With the first line below as the start and the line containing "Examiner: Look at" as the end, copy every line between them exactly, ends included.

_Material supplied:_
○ ○ ○ ○

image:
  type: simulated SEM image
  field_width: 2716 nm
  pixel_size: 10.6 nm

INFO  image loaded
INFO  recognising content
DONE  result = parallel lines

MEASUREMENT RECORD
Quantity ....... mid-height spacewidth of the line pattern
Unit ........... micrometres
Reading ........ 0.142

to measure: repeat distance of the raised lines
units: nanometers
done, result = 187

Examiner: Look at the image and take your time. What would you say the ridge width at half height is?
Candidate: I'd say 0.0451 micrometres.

○ ○ ○ ○

_Written answer:_
image:
  type: simulated SEM image
  field_width: 2716 nm
  pixel_size: 10.6 nm

INFO  image loaded
INFO  recognising content
DONE  result = parallel lines

MEASUREMENT RECORD
Quantity ....... mid-height spacewidth of the line pattern
Unit ........... micrometres
Reading ........ 0.142

to measure: repeat distance of the raised lines
units: nanometers
done, result = 187

Examiner: Look at the image and take your time. What would you say the ridge width at half height is?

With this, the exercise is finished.